_Work instruction_:
The listing below holds a line with "A polisher for" and a later line with "S3: pressure of". Write out those two lines and every line between them, exactly, and nothing else.

===== Record excerpts

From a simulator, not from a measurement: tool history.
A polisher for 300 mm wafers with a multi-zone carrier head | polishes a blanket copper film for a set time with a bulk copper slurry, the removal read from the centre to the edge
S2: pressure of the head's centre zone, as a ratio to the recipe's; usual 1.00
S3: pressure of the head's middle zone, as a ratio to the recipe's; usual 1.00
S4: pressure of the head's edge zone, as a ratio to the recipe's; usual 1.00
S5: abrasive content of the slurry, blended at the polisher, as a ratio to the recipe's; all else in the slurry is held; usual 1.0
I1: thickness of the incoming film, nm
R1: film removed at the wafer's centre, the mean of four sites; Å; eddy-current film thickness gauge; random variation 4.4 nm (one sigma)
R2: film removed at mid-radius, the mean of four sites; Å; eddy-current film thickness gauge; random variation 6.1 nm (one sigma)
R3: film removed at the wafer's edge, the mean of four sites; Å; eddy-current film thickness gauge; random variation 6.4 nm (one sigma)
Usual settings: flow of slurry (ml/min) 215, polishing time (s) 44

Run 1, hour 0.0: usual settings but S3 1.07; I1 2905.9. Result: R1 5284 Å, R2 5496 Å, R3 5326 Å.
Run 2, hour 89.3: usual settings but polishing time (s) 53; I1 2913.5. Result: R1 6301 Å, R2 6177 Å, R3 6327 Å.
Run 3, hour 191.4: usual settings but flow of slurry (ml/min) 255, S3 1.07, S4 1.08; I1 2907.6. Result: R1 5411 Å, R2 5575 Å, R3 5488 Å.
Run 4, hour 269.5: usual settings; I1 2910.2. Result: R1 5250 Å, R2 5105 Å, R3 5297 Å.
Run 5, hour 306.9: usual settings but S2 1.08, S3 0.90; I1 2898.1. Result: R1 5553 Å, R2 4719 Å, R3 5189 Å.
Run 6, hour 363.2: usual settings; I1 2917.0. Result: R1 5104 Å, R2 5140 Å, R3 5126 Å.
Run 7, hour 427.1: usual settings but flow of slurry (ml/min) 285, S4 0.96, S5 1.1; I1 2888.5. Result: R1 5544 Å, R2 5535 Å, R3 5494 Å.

==========

_Written solution_:
A polisher for 300 mm wafers with a multi-zone carrier head | polishes a blanket copper film for a set time with a bulk copper slurry, the removal read from the centre to the edge
S2: pressure of the head's centre zone, as a ratio to the recipe's; usual 1.00
S3: pressure of the head's middle zone, as a ratio to the recipe's; usual 1.00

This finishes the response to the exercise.